WORK TASK:
Write the material out again, line by line, exactly as it is.

EXERCISE DATA:
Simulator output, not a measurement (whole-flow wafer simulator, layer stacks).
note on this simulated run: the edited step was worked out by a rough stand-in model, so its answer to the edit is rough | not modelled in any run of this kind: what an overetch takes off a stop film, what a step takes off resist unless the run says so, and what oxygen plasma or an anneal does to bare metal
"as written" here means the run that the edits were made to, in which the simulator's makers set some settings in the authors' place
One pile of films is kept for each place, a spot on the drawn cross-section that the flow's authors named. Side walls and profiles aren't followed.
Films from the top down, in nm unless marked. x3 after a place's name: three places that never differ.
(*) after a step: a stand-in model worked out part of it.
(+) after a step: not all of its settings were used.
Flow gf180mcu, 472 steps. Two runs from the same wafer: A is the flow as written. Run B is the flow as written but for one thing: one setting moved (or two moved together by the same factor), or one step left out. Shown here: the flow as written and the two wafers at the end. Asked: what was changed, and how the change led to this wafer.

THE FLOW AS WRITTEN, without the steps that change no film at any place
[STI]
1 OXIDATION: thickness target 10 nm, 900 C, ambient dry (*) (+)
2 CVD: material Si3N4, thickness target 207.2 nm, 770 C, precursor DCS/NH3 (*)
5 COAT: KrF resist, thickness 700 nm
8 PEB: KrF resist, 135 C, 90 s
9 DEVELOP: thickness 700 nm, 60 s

WRITTEN RESPONSE:
Simulator output, not a measurement (whole-flow wafer simulator, layer stacks).
note on this simulated run: the edited step was worked out by a rough stand-in model, so its answer to the edit is rough | not modelled in any run of this kind: what an overetch takes off a stop film, what a step takes off resist unless the run says so, and what oxygen plasma or an anneal does to bare metal
"as written" here means the run that the edits were made to, in which the simulator's makers set some settings in the authors' place
One pile of films is kept for each place, a spot on the drawn cross-section that the flow's authors named. Side walls and profiles aren't followed.
Films from the top down, in nm unless marked. x3 after a place's name: three places that never differ.
(*) after a step: a stand-in model worked out part of it.
(+) after a step: not all of its settings were used.
Flow gf180mcu, 472 steps. Two runs from the same wafer: A is the flow as written. Run B is the flow as written but for one thing: one setting moved (or two moved together by the same factor), or one step left out. Shown here: the flow as written and the two wafers at the end. Asked: what was changed, and how the change led to this wafer.

THE FLOW AS WRITTEN, without the steps that change no film at any place
[STI]
1 OXIDATION: thickness target 10 nm, 900 C, ambient dry (*) (+)
2 CVD: material Si3N4, thickness target 207.2 nm, 770 C, precursor DCS/NH3 (*)
5 COAT: KrF resist, thickness 700 nm
8 PEB: KrF resist, 135 C, 90 s
9 DEVELOP: thickness 700 nm, 60 s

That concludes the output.